REQUIREMENT
In the material below, transcribe every line from the first through the line holding "A cross-section is", exactly, and stop after that line.

== GIVEN ENTRIES

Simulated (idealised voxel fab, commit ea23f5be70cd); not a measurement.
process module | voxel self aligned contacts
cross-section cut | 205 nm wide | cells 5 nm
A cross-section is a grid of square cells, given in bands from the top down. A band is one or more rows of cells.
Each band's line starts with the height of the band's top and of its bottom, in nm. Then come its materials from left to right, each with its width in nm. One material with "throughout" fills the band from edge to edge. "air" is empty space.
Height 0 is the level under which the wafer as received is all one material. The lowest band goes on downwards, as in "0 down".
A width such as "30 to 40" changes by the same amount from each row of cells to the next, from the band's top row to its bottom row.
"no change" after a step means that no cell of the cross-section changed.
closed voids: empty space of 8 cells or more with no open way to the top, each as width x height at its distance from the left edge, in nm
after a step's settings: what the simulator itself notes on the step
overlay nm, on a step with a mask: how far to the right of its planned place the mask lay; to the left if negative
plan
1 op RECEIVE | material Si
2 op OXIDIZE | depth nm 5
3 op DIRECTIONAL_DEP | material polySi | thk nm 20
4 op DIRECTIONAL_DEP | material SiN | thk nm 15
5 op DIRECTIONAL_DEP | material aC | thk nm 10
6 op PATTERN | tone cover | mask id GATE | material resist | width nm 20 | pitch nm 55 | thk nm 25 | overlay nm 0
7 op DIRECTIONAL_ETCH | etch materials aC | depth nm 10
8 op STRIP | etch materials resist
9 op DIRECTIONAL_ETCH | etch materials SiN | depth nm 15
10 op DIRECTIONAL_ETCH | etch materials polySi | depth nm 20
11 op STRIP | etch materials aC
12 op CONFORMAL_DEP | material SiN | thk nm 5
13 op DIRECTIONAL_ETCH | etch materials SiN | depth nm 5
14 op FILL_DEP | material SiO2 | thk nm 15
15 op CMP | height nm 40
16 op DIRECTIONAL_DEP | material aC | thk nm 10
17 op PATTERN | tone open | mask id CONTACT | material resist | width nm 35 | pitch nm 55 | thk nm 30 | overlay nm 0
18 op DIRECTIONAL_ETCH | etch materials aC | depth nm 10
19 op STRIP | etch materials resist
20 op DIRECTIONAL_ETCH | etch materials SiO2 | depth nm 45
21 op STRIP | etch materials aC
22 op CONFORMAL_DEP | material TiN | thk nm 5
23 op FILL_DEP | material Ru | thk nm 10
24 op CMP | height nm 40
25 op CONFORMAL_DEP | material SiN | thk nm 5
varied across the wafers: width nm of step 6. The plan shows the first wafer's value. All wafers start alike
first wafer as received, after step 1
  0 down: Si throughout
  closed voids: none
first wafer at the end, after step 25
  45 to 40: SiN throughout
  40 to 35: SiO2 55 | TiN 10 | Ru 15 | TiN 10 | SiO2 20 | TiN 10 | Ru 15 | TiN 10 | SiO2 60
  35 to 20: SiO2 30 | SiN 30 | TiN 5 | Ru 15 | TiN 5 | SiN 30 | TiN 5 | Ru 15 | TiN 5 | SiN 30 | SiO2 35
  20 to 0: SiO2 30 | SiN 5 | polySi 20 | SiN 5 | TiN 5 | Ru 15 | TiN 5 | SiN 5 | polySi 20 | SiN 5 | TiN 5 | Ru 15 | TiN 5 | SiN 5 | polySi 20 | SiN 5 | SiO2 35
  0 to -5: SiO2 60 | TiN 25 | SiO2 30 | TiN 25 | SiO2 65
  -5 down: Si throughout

====

RESPONSE BOX
Simulated (idealised voxel fab, commit ea23f5be70cd); not a measurement.
process module | voxel self aligned contacts
cross-section cut | 205 nm wide | cells 5 nm
A cross-section is a grid of square cells, given in bands from the top down. A band is one or more rows of cells.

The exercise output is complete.